→ Work task: All of the data below must be repeated exactly.

→ Raw data:
Content starts

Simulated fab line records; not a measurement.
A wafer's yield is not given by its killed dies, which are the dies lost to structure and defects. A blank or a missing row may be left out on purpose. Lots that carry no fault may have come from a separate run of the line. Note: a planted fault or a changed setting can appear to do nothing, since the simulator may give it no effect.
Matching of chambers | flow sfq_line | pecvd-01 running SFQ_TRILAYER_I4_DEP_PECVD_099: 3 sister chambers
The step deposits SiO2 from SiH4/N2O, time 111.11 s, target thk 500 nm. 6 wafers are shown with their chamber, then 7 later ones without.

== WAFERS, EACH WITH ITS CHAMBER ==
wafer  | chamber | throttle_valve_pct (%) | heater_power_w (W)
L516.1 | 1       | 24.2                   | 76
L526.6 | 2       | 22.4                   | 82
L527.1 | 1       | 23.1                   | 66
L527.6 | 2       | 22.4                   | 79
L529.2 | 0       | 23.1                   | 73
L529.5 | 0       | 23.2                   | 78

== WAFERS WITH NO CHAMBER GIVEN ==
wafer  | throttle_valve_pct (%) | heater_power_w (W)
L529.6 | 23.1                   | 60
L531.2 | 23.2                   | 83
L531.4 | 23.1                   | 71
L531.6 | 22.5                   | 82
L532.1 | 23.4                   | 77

Content ends

→ Your response:
Simulated fab line records; not a measurement.
A wafer's yield is not given by its killed dies, which are the dies lost to structure and defects. A blank or a missing row may be left out on purpose. Lots that carry no fault may have come from a separate run of the line. Note: a planted fault or a changed setting can appear to do nothing, since the simulator may give it no effect.
Matching of chambers | flow sfq_line | pecvd-01 running SFQ_TRILAYER_I4_DEP_PECVD_099: 3 sister chambers
The step deposits SiO2 from SiH4/N2O, time 111.11 s, target thk 500 nm. 6 wafers are shown with their chamber, then 7 later ones without.

== WAFERS, EACH WITH ITS CHAMBER ==
wafer  | chamber | throttle_valve_pct (%) | heater_power_w (W)
L516.1 | 1       | 24.2                   | 76
L526.6 | 2       | 22.4                   | 82
L527.1 | 1       | 23.1                   | 66
L527.6 | 2       | 22.4                   | 79
L529.2 | 0       | 23.1                   | 73
L529.5 | 0       | 23.2                   | 78

== WAFERS WITH NO CHAMBER GIVEN ==
wafer  | throttle_valve_pct (%) | heater_power_w (W)
L529.6 | 23.1                   | 60
L531.2 | 23.2                   | 83
L531.4 | 23.1                   | 71
L531.6 | 22.5                   | 82
L532.1 | 23.4                   | 77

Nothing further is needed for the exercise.